-- TASK ITEM --
Copying exactly, give the lines in the material below from the one with "This section sets" to the one with "This is section", ends included, and nothing besides.

────────
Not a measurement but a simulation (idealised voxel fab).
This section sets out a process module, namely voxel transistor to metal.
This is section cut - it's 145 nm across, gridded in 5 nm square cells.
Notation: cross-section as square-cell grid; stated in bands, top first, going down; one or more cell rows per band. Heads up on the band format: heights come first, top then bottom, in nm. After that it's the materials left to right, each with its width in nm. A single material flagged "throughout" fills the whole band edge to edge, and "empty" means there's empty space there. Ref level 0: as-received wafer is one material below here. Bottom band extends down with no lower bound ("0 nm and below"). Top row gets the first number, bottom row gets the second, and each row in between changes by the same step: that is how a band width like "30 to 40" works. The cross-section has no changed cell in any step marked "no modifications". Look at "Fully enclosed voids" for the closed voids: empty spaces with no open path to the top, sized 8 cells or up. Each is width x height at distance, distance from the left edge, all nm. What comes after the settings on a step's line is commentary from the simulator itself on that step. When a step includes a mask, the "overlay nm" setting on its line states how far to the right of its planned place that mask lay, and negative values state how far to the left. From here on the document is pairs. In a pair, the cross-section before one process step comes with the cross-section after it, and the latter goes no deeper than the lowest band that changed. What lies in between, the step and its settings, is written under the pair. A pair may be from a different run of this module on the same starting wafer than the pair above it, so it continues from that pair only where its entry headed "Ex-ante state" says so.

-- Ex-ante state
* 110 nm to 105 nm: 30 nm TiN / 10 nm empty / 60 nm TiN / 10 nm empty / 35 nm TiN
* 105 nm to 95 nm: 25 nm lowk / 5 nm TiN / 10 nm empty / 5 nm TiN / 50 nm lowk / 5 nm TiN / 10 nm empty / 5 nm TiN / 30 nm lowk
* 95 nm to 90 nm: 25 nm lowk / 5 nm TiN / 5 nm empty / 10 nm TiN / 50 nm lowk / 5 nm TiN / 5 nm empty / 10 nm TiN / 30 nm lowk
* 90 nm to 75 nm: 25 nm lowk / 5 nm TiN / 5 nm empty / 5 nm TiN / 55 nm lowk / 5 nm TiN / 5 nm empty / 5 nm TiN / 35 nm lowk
────────

-- WRITTEN ANSWER --
This section sets out a process module, namely voxel transistor to metal.
This is section cut - it's 145 nm across, gridded in 5 nm square cells.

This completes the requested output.